INFORMATION SHOWN:
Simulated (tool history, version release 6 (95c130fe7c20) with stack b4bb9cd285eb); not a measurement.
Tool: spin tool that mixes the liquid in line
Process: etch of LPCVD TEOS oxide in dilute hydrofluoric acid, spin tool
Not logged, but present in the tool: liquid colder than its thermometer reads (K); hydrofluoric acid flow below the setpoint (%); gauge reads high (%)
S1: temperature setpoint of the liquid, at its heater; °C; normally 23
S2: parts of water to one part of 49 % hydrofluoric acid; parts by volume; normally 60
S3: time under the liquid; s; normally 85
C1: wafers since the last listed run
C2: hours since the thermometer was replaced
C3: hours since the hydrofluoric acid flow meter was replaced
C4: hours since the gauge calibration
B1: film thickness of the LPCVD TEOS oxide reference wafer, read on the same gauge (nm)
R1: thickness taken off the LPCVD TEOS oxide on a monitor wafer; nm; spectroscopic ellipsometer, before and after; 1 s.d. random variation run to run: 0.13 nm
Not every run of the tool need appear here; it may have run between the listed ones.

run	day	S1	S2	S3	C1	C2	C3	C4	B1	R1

WORK REQUEST: Set down exactly the lines that begin the records and continue through the line bearing "Process: etch of"; include both ends.

EXERCISE RESPONSE:
Simulated (tool history, version release 6 (95c130fe7c20) with stack b4bb9cd285eb); not a measurement.
Tool: spin tool that mixes the liquid in line
Process: etch of LPCVD TEOS oxide in dilute hydrofluoric acid, spin tool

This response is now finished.